→ Listed records
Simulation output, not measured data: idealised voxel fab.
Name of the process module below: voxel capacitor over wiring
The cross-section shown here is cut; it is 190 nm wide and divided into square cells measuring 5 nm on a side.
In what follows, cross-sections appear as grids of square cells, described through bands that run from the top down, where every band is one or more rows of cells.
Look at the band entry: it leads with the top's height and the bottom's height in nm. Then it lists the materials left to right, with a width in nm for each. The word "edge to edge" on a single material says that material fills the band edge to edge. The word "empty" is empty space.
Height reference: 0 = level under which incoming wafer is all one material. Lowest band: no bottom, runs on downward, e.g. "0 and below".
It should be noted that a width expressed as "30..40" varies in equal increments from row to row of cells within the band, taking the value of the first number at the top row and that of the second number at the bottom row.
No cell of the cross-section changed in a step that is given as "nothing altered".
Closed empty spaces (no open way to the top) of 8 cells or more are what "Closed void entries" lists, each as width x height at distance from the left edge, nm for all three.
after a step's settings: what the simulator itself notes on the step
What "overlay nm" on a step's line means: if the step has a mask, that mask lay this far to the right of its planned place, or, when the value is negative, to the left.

→ Required action
Look above for the line containing "Closed empty spaces" and the line containing "after a step's". Transcribe both, with the lines between them, exactly.

→ Exercise solution
Closed empty spaces (no open way to the top) of 8 cells or more are what "Closed void entries" lists, each as width x height at distance from the left edge, nm for all three.
after a step's settings: what the simulator itself notes on the step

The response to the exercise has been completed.